Work instruction: Print the listing in full, with no character changed.

[[ Data shown open ]]
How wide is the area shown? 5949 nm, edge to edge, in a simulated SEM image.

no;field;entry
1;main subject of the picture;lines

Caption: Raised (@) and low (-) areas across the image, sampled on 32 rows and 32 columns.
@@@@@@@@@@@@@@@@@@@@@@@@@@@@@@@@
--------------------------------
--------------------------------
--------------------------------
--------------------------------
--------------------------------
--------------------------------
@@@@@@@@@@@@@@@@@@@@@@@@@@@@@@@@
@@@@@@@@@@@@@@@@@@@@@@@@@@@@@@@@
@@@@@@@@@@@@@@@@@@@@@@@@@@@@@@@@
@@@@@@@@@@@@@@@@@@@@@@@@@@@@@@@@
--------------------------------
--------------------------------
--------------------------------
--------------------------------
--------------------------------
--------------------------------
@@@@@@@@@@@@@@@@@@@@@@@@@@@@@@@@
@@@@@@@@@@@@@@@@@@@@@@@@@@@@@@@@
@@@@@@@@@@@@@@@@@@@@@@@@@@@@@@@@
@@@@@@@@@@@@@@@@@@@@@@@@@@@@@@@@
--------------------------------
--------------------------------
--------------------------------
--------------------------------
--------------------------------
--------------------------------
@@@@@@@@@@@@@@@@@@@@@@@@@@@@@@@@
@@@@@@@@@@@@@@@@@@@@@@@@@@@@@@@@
[[ Data shown closed ]]

Worked solution:
How wide is the area shown? 5949 nm, edge to edge, in a simulated SEM image.

no;field;entry
1;main subject of the picture;lines

Caption: Raised (@) and low (-) areas across the image, sampled on 32 rows and 32 columns.
@@@@@@@@@@@@@@@@@@@@@@@@@@@@@@@@
--------------------------------
--------------------------------
--------------------------------
--------------------------------
--------------------------------
--------------------------------
@@@@@@@@@@@@@@@@@@@@@@@@@@@@@@@@
@@@@@@@@@@@@@@@@@@@@@@@@@@@@@@@@
@@@@@@@@@@@@@@@@@@@@@@@@@@@@@@@@
@@@@@@@@@@@@@@@@@@@@@@@@@@@@@@@@
--------------------------------
--------------------------------
--------------------------------
--------------------------------
--------------------------------
--------------------------------
@@@@@@@@@@@@@@@@@@@@@@@@@@@@@@@@
@@@@@@@@@@@@@@@@@@@@@@@@@@@@@@@@
@@@@@@@@@@@@@@@@@@@@@@@@@@@@@@@@
@@@@@@@@@@@@@@@@@@@@@@@@@@@@@@@@
--------------------------------
--------------------------------
--------------------------------
--------------------------------
--------------------------------
--------------------------------
@@@@@@@@@@@@@@@@@@@@@@@@@@@@@@@@
@@@@@@@@@@@@@@@@@@@@@@@@@@@@@@@@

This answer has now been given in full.